[Opening Dataset extract section]

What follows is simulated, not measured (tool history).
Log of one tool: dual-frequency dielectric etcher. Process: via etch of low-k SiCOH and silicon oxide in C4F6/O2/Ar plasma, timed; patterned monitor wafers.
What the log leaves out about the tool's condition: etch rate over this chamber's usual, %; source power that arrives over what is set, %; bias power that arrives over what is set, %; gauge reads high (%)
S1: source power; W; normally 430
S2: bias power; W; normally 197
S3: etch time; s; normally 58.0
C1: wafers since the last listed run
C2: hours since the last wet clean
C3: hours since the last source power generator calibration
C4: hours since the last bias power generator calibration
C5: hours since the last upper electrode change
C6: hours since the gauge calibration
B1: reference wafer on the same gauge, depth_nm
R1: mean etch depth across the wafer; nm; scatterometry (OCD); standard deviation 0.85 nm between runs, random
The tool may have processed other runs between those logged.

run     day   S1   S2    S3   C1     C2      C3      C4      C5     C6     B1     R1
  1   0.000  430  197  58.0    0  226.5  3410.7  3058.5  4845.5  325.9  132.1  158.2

[Closing Dataset extract section]

Work task:
From the records above, quote only the lines running from the line with "What the log" to the line with "B1: reference wafer", both lines included.

Exercise response:
What the log leaves out about the tool's condition: etch rate over this chamber's usual, %; source power that arrives over what is set, %; bias power that arrives over what is set, %; gauge reads high (%)
S1: source power; W; normally 430
S2: bias power; W; normally 197
S3: etch time; s; normally 58.0
C1: wafers since the last listed run
C2: hours since the last wet clean
C3: hours since the last source power generator calibration
C4: hours since the last bias power generator calibration
C5: hours since the last upper electrode change
C6: hours since the gauge calibration
B1: reference wafer on the same gauge, depth_nm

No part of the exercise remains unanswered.